Record set -
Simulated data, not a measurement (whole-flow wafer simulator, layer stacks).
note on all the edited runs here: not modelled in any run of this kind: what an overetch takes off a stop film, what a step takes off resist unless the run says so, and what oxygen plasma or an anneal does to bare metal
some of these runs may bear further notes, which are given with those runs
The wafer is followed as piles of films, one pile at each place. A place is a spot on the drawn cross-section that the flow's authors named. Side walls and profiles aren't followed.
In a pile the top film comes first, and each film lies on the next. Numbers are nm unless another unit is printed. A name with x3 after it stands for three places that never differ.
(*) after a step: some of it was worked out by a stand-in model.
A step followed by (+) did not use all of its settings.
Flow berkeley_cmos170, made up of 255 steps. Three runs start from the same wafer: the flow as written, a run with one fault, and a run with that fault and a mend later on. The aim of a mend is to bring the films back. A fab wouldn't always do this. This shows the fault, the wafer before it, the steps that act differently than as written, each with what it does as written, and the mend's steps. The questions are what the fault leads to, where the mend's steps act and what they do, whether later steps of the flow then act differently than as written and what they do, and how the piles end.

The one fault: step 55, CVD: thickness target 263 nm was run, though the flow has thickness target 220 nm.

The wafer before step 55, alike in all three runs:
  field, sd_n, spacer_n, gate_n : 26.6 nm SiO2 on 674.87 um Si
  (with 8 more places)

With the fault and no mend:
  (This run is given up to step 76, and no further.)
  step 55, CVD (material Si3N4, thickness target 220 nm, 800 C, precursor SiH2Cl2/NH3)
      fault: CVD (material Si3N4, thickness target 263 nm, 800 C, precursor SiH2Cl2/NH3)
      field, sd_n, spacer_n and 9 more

Task item -
Each line from the first line of the entries up to and including the line containing "A step followed" should be transcribed exactly, with all other lines left out.

Solution -
Simulated data, not a measurement (whole-flow wafer simulator, layer stacks).
note on all the edited runs here: not modelled in any run of this kind: what an overetch takes off a stop film, what a step takes off resist unless the run says so, and what oxygen plasma or an anneal does to bare metal
some of these runs may bear further notes, which are given with those runs
The wafer is followed as piles of films, one pile at each place. A place is a spot on the drawn cross-section that the flow's authors named. Side walls and profiles aren't followed.
In a pile the top film comes first, and each film lies on the next. Numbers are nm unless another unit is printed. A name with x3 after it stands for three places that never differ.
(*) after a step: some of it was worked out by a stand-in model.
A step followed by (+) did not use all of its settings.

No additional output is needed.